▸ DATASET CONTENT:
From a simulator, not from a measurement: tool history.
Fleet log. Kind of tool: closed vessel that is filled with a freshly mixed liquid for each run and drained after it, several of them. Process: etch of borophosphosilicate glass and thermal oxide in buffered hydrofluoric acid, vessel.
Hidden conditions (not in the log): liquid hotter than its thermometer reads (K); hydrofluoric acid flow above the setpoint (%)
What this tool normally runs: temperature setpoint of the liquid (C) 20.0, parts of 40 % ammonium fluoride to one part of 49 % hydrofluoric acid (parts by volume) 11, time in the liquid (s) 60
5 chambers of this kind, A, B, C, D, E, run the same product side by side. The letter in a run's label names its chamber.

▸ WORK INSTRUCTION:
Copy out the whole listing exactly as written.

▸ WRITTEN SOLUTION:
From a simulator, not from a measurement: tool history.
Fleet log. Kind of tool: closed vessel that is filled with a freshly mixed liquid for each run and drained after it, several of them. Process: etch of borophosphosilicate glass and thermal oxide in buffered hydrofluoric acid, vessel.
Hidden conditions (not in the log): liquid hotter than its thermometer reads (K); hydrofluoric acid flow above the setpoint (%)
What this tool normally runs: temperature setpoint of the liquid (C) 20.0, parts of 40 % ammonium fluoride to one part of 49 % hydrofluoric acid (parts by volume) 11, time in the liquid (s) 60
5 chambers of this kind, A, B, C, D, E, run the same product side by side. The letter in a run's label names its chamber.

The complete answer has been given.